» **Dataset excerpts**
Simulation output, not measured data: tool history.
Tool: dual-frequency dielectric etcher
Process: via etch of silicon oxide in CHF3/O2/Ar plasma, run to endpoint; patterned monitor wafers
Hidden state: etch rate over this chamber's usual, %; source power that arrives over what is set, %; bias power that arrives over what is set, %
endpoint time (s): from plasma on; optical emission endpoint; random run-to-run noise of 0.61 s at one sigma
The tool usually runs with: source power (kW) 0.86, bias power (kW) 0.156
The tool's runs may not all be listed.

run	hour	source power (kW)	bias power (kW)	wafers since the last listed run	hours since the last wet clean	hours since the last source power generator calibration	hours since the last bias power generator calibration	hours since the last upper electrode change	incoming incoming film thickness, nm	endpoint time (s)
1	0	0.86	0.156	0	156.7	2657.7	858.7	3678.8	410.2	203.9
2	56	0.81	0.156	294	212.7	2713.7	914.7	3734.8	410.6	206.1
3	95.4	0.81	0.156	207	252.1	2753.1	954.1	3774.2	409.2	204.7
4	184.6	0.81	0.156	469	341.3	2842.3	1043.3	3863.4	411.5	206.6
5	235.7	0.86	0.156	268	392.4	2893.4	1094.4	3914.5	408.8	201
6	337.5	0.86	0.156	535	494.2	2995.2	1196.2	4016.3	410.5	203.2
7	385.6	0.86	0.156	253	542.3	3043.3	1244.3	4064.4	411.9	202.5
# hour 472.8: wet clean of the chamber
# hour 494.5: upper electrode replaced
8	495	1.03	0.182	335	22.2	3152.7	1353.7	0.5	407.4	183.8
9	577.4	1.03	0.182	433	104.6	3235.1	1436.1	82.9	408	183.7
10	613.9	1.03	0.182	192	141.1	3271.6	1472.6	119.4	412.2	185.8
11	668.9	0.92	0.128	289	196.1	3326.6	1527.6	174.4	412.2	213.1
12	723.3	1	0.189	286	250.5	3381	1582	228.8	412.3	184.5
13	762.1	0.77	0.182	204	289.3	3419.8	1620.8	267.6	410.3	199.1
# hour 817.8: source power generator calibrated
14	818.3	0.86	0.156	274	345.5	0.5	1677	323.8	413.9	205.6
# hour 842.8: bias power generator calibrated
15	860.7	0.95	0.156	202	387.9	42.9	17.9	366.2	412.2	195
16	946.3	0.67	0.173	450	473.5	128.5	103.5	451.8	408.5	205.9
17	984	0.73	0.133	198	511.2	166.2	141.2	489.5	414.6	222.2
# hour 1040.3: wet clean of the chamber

» **Exercise**
Word for word, reproduce the lines of the listing from the first one through the line containing "The tool's runs may not all be listed.", and no more.

» **Answer area**
Simulation output, not measured data: tool history.
Tool: dual-frequency dielectric etcher
Process: via etch of silicon oxide in CHF3/O2/Ar plasma, run to endpoint; patterned monitor wafers
Hidden state: etch rate over this chamber's usual, %; source power that arrives over what is set, %; bias power that arrives over what is set, %
endpoint time (s): from plasma on; optical emission endpoint; random run-to-run noise of 0.61 s at one sigma
The tool usually runs with: source power (kW) 0.86, bias power (kW) 0.156
The tool's runs may not all be listed.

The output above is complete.